#### WORK INSTRUCTION:
Output the complete listing exactly.

━━━━━━━━━━━━━━━━

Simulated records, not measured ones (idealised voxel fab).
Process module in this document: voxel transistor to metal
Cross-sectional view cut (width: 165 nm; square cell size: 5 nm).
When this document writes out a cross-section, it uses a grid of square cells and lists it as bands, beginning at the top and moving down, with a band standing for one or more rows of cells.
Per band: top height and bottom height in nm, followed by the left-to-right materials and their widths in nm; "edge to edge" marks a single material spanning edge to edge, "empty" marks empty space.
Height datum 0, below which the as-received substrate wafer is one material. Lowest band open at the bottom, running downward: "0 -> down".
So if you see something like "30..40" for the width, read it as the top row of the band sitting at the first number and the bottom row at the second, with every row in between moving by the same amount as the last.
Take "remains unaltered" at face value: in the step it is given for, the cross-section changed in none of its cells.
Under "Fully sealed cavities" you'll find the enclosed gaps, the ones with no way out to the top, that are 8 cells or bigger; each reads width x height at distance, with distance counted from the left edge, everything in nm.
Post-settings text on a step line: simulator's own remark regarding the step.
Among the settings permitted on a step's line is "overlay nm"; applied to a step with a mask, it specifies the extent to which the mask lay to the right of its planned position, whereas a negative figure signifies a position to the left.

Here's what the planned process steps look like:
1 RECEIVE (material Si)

━━━━━━━━━━━━━━━━

#### YOUR RESPONSE:
Simulated records, not measured ones (idealised voxel fab).
Process module in this document: voxel transistor to metal
Cross-sectional view cut (width: 165 nm; square cell size: 5 nm).
When this document writes out a cross-section, it uses a grid of square cells and lists it as bands, beginning at the top and moving down, with a band standing for one or more rows of cells.
Per band: top height and bottom height in nm, followed by the left-to-right materials and their widths in nm; "edge to edge" marks a single material spanning edge to edge, "empty" marks empty space.
Height datum 0, below which the as-received substrate wafer is one material. Lowest band open at the bottom, running downward: "0 -> down".
So if you see something like "30..40" for the width, read it as the top row of the band sitting at the first number and the bottom row at the second, with every row in between moving by the same amount as the last.
Take "remains unaltered" at face value: in the step it is given for, the cross-section changed in none of its cells.
Under "Fully sealed cavities" you'll find the enclosed gaps, the ones with no way out to the top, that are 8 cells or bigger; each reads width x height at distance, with distance counted from the left edge, everything in nm.
Post-settings text on a step line: simulator's own remark regarding the step.
Among the settings permitted on a step's line is "overlay nm"; applied to a step with a mask, it specifies the extent to which the mask lay to the right of its planned position, whereas a negative figure signifies a position to the left.

Here's what the planned process steps look like:
1 RECEIVE (material Si)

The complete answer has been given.